ACTIVITY
Write out the whole listing again, exactly as given.

DATA EXTRACTS
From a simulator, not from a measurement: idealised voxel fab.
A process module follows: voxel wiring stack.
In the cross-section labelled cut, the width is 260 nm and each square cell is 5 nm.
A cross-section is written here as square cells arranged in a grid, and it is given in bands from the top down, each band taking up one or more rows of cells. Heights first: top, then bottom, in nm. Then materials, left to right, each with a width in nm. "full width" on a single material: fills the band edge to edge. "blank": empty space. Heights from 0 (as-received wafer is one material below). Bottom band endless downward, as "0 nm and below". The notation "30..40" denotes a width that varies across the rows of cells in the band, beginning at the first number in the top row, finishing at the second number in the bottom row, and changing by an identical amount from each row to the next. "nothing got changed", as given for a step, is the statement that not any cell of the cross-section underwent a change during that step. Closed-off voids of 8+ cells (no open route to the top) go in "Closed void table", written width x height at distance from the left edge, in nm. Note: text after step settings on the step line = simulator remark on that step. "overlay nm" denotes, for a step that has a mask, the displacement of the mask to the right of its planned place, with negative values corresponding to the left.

WRITTEN SOLUTION
From a simulator, not from a measurement: idealised voxel fab.
A process module follows: voxel wiring stack.
In the cross-section labelled cut, the width is 260 nm and each square cell is 5 nm.
A cross-section is written here as square cells arranged in a grid, and it is given in bands from the top down, each band taking up one or more rows of cells. Heights first: top, then bottom, in nm. Then materials, left to right, each with a width in nm. "full width" on a single material: fills the band edge to edge. "blank": empty space. Heights from 0 (as-received wafer is one material below). Bottom band endless downward, as "0 nm and below". The notation "30..40" denotes a width that varies across the rows of cells in the band, beginning at the first number in the top row, finishing at the second number in the bottom row, and changing by an identical amount from each row to the next. "nothing got changed", as given for a step, is the statement that not any cell of the cross-section underwent a change during that step. Closed-off voids of 8+ cells (no open route to the top) go in "Closed void table", written width x height at distance from the left edge, in nm. Note: text after step settings on the step line = simulator remark on that step. "overlay nm" denotes, for a step that has a mask, the displacement of the mask to the right of its planned place, with negative values corresponding to the left.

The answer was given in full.